### Work order
Reproduce the listing verbatim through the line with "route steps=708 shown".

::::::

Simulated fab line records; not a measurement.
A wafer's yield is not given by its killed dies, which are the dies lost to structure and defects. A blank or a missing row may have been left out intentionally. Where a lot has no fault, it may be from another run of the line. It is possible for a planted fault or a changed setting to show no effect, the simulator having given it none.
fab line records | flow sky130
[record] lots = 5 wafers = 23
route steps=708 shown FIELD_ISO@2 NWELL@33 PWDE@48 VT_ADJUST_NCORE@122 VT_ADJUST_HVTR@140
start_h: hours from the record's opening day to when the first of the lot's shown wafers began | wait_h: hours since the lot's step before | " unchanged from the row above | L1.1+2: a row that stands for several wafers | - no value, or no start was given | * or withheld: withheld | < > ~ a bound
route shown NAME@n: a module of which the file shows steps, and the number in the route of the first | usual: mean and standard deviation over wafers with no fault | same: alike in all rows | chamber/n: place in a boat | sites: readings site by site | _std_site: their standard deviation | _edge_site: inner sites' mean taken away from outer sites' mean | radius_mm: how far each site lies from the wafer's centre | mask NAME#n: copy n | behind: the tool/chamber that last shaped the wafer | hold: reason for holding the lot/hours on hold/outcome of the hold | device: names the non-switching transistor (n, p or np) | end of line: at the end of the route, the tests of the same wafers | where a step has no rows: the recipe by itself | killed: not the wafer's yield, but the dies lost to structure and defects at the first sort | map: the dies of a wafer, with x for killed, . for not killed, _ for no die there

::::::

### Written reply
Simulated fab line records; not a measurement.
A wafer's yield is not given by its killed dies, which are the dies lost to structure and defects. A blank or a missing row may have been left out intentionally. Where a lot has no fault, it may be from another run of the line. It is possible for a planted fault or a changed setting to show no effect, the simulator having given it none.
fab line records | flow sky130
[record] lots = 5 wafers = 23
route steps=708 shown FIELD_ISO@2 NWELL@33 PWDE@48 VT_ADJUST_NCORE@122 VT_ADJUST_HVTR@140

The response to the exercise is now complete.